**** Listed records ****

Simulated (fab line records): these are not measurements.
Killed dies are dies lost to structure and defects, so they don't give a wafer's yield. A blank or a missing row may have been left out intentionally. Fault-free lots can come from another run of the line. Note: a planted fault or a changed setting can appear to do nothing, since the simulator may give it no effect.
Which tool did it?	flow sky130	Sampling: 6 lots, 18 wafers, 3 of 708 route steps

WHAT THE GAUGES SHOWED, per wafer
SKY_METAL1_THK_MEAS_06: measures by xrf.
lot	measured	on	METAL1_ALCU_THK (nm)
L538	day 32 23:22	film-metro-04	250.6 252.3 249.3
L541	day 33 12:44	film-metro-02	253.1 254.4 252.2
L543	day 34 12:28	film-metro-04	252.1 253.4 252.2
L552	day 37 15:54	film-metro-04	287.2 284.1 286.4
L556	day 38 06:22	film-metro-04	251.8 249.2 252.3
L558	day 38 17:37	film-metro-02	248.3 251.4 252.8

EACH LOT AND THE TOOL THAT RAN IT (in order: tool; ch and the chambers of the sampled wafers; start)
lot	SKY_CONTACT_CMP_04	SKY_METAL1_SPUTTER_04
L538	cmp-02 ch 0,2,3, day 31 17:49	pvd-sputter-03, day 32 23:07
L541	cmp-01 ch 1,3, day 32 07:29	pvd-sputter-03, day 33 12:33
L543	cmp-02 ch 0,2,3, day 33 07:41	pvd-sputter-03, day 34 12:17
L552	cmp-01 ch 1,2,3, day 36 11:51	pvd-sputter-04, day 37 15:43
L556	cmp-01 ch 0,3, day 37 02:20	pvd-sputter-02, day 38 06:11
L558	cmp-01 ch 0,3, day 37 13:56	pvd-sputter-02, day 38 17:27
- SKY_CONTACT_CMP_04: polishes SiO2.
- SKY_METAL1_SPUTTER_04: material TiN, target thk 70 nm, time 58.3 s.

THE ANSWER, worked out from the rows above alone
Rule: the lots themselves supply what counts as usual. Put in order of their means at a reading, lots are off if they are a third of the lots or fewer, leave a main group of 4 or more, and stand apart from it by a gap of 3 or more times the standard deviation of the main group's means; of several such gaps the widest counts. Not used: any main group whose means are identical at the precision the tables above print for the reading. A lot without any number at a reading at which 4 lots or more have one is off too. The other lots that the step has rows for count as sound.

****

From the first line of the records to the line containing "THE ANSWER, worked", inclusive, transcribe everything exactly and leave out the rest.

Simulated (fab line records): these are not measurements.
Killed dies are dies lost to structure and defects, so they don't give a wafer's yield. A blank or a missing row may have been left out intentionally. Fault-free lots can come from another run of the line. Note: a planted fault or a changed setting can appear to do nothing, since the simulator may give it no effect.
Which tool did it?	flow sky130	Sampling: 6 lots, 18 wafers, 3 of 708 route steps

WHAT THE GAUGES SHOWED, per wafer
SKY_METAL1_THK_MEAS_06: measures by xrf.
lot	measured	on	METAL1_ALCU_THK (nm)
L538	day 32 23:22	film-metro-04	250.6 252.3 249.3
L541	day 33 12:44	film-metro-02	253.1 254.4 252.2
L543	day 34 12:28	film-metro-04	252.1 253.4 252.2
L552	day 37 15:54	film-metro-04	287.2 284.1 286.4
L556	day 38 06:22	film-metro-04	251.8 249.2 252.3
L558	day 38 17:37	film-metro-02	248.3 251.4 252.8

EACH LOT AND THE TOOL THAT RAN IT (in order: tool; ch and the chambers of the sampled wafers; start)
lot	SKY_CONTACT_CMP_04	SKY_METAL1_SPUTTER_04
L538	cmp-02 ch 0,2,3, day 31 17:49	pvd-sputter-03, day 32 23:07
L541	cmp-01 ch 1,3, day 32 07:29	pvd-sputter-03, day 33 12:33
L543	cmp-02 ch 0,2,3, day 33 07:41	pvd-sputter-03, day 34 12:17
L552	cmp-01 ch 1,2,3, day 36 11:51	pvd-sputter-04, day 37 15:43
L556	cmp-01 ch 0,3, day 37 02:20	pvd-sputter-02, day 38 06:11
L558	cmp-01 ch 0,3, day 37 13:56	pvd-sputter-02, day 38 17:27
- SKY_CONTACT_CMP_04: polishes SiO2.
- SKY_METAL1_SPUTTER_04: material TiN, target thk 70 nm, time 58.3 s.

THE ANSWER, worked out from the rows above alone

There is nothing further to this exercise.